→ Work task
Each entry in the block below needs to be copied out exactly.

→ Data under study
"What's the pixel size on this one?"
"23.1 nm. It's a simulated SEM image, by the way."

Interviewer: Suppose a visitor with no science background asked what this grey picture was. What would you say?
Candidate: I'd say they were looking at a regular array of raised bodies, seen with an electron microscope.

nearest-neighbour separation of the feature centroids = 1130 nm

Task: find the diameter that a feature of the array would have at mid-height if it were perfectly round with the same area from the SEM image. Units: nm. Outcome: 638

→ Exercise result
"What's the pixel size on this one?"
"23.1 nm. It's a simulated SEM image, by the way."

Interviewer: Suppose a visitor with no science background asked what this grey picture was. What would you say?
Candidate: I'd say they were looking at a regular array of raised bodies, seen with an electron microscope.

nearest-neighbour separation of the feature centroids = 1130 nm

Task: find the diameter that a feature of the array would have at mid-height if it were perfectly round with the same area from the SEM image. Units: nm. Outcome: 638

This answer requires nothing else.